■ WORK INSTRUCTION:
Every line from the start of the records below to the line containing "At RIT_NLDD_IMPLANT_08, the" should be retyped exactly, that line included, and no others.

------------------------------------------------------------

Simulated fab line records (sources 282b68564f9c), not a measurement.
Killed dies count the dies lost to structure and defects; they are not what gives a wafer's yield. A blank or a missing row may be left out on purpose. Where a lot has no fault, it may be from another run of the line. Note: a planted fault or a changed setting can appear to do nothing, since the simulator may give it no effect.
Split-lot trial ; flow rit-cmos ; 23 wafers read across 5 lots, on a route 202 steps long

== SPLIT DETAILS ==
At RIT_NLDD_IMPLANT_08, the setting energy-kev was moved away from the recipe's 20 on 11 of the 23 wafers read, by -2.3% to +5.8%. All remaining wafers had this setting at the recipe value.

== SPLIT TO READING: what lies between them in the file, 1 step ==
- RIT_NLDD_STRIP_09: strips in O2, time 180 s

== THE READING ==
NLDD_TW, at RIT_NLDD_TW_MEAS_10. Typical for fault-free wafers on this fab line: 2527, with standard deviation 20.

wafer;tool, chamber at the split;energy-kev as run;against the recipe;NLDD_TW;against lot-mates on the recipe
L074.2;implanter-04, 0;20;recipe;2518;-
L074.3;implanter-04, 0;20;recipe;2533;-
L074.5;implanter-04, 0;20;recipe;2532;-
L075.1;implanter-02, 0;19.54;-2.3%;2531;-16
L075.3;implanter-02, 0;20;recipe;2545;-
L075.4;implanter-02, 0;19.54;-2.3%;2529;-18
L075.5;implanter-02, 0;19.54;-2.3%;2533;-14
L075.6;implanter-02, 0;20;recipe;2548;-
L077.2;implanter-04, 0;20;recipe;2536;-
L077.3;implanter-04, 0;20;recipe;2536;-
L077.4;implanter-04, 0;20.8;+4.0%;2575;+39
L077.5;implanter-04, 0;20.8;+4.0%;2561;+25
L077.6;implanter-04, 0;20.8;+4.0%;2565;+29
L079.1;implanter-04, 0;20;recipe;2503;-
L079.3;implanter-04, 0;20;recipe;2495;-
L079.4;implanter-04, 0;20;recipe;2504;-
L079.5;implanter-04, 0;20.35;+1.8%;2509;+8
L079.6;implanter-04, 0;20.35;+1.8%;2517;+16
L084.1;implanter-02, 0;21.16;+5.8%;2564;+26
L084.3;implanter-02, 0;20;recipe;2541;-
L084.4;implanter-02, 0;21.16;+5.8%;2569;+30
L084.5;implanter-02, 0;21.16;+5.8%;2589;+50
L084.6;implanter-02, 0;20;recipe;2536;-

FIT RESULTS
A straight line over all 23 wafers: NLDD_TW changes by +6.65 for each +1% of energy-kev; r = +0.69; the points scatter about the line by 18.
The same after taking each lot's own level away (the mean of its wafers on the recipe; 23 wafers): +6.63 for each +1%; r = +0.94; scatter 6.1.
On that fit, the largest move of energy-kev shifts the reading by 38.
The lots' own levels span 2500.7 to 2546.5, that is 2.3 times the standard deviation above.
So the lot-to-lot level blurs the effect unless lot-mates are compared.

------------------------------------------------------------

■ TASK RESPONSE:
Simulated fab line records (sources 282b68564f9c), not a measurement.
Killed dies count the dies lost to structure and defects; they are not what gives a wafer's yield. A blank or a missing row may be left out on purpose. Where a lot has no fault, it may be from another run of the line. Note: a planted fault or a changed setting can appear to do nothing, since the simulator may give it no effect.
Split-lot trial ; flow rit-cmos ; 23 wafers read across 5 lots, on a route 202 steps long

== SPLIT DETAILS ==
At RIT_NLDD_IMPLANT_08, the setting energy-kev was moved away from the recipe's 20 on 11 of the 23 wafers read, by -2.3% to +5.8%. All remaining wafers had this setting at the recipe value.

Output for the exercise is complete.